Information
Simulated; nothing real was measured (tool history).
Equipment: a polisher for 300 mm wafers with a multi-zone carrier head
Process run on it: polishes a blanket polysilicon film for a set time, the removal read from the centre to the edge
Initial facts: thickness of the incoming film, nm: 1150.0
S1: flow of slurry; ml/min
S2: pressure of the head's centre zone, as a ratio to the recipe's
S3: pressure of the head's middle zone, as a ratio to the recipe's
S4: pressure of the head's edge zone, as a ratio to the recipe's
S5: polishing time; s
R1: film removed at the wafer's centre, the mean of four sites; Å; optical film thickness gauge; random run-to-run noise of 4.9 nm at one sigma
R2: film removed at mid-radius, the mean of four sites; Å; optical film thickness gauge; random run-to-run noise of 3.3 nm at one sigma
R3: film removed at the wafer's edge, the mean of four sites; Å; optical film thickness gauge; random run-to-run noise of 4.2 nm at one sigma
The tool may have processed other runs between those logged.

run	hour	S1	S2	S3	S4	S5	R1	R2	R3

Assigned task
Each and every entry needs to be repeated exactly.

Answer space
Simulated; nothing real was measured (tool history).
Equipment: a polisher for 300 mm wafers with a multi-zone carrier head
Process run on it: polishes a blanket polysilicon film for a set time, the removal read from the centre to the edge
Initial facts: thickness of the incoming film, nm: 1150.0
S1: flow of slurry; ml/min
S2: pressure of the head's centre zone, as a ratio to the recipe's
S3: pressure of the head's middle zone, as a ratio to the recipe's
S4: pressure of the head's edge zone, as a ratio to the recipe's
S5: polishing time; s
R1: film removed at the wafer's centre, the mean of four sites; Å; optical film thickness gauge; random run-to-run noise of 4.9 nm at one sigma
R2: film removed at mid-radius, the mean of four sites; Å; optical film thickness gauge; random run-to-run noise of 3.3 nm at one sigma
R3: film removed at the wafer's edge, the mean of four sites; Å; optical film thickness gauge; random run-to-run noise of 4.2 nm at one sigma
The tool may have processed other runs between those logged.

run	hour	S1	S2	S3	S4	S5	R1	R2	R3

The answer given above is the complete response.